* **Work request**: The records follow. Print, word for word, the first line through the "C2: hours since the last thermocouple change" line.

┌──

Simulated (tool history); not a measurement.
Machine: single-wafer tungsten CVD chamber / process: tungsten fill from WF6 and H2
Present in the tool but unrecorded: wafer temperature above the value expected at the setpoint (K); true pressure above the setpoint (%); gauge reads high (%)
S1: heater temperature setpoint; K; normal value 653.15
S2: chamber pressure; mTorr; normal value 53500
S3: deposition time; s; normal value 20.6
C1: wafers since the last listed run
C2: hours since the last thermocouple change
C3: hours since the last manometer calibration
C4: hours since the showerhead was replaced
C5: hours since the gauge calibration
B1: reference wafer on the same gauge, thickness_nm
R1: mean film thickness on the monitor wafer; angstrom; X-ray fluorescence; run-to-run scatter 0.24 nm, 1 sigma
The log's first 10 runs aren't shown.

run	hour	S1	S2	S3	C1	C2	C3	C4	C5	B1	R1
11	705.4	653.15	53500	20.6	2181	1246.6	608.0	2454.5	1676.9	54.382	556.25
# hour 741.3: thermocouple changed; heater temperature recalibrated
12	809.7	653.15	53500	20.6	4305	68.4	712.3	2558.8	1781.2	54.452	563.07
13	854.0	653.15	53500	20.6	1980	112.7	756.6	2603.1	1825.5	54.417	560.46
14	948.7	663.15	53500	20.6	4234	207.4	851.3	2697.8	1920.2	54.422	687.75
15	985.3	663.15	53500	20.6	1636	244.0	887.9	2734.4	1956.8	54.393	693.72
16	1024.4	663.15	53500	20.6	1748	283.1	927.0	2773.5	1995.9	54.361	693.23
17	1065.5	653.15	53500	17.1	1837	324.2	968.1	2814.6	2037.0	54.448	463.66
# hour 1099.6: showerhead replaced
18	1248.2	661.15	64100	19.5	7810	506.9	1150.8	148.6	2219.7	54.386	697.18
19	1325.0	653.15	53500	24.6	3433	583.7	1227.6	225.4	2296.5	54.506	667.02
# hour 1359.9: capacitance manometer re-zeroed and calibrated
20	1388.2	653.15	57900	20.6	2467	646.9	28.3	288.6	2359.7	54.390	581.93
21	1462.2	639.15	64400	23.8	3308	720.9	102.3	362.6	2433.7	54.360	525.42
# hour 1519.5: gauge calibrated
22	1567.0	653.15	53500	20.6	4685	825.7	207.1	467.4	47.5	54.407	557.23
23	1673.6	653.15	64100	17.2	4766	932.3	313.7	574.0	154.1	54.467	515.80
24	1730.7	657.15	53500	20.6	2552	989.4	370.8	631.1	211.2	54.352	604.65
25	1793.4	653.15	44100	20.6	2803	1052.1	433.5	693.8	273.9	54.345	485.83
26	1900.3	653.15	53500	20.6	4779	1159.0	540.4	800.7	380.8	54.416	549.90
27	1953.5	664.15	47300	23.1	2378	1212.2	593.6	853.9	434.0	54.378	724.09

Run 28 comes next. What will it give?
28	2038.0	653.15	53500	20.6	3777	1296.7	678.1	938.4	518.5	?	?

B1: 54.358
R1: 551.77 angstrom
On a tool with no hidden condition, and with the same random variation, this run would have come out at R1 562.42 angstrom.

└──

* **Written reply**:
Simulated (tool history); not a measurement.
Machine: single-wafer tungsten CVD chamber / process: tungsten fill from WF6 and H2
Present in the tool but unrecorded: wafer temperature above the value expected at the setpoint (K); true pressure above the setpoint (%); gauge reads high (%)
S1: heater temperature setpoint; K; normal value 653.15
S2: chamber pressure; mTorr; normal value 53500
S3: deposition time; s; normal value 20.6
C1: wafers since the last listed run
C2: hours since the last thermocouple change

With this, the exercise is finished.